ACTIVITY: Restate all of the data below word for word.

DATA RECORDS:
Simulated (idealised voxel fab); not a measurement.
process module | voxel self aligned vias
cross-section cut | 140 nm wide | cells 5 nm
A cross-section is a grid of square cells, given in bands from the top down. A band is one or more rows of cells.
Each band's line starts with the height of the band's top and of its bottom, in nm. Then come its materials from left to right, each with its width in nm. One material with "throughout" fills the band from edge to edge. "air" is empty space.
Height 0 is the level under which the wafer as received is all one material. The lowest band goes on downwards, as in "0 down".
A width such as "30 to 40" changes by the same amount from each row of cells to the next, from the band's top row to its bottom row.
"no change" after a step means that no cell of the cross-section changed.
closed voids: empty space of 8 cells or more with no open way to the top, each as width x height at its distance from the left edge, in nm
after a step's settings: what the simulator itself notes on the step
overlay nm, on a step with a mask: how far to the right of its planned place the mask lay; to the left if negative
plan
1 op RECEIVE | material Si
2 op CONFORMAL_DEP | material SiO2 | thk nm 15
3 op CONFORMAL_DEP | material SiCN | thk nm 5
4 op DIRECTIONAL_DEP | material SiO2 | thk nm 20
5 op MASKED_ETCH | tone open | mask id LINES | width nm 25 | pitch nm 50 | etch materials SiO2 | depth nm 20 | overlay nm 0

ANSWER BOX:
Simulated (idealised voxel fab); not a measurement.
process module | voxel self aligned vias
cross-section cut | 140 nm wide | cells 5 nm
A cross-section is a grid of square cells, given in bands from the top down. A band is one or more rows of cells.
Each band's line starts with the height of the band's top and of its bottom, in nm. Then come its materials from left to right, each with its width in nm. One material with "throughout" fills the band from edge to edge. "air" is empty space.
Height 0 is the level under which the wafer as received is all one material. The lowest band goes on downwards, as in "0 down".
A width such as "30 to 40" changes by the same amount from each row of cells to the next, from the band's top row to its bottom row.
"no change" after a step means that no cell of the cross-section changed.
closed voids: empty space of 8 cells or more with no open way to the top, each as width x height at its distance from the left edge, in nm
after a step's settings: what the simulator itself notes on the step
overlay nm, on a step with a mask: how far to the right of its planned place the mask lay; to the left if negative
plan
1 op RECEIVE | material Si
2 op CONFORMAL_DEP | material SiO2 | thk nm 15
3 op CONFORMAL_DEP | material SiCN | thk nm 5
4 op DIRECTIONAL_DEP | material SiO2 | thk nm 20
5 op MASKED_ETCH | tone open | mask id LINES | width nm 25 | pitch nm 50 | etch materials SiO2 | depth nm 20 | overlay nm 0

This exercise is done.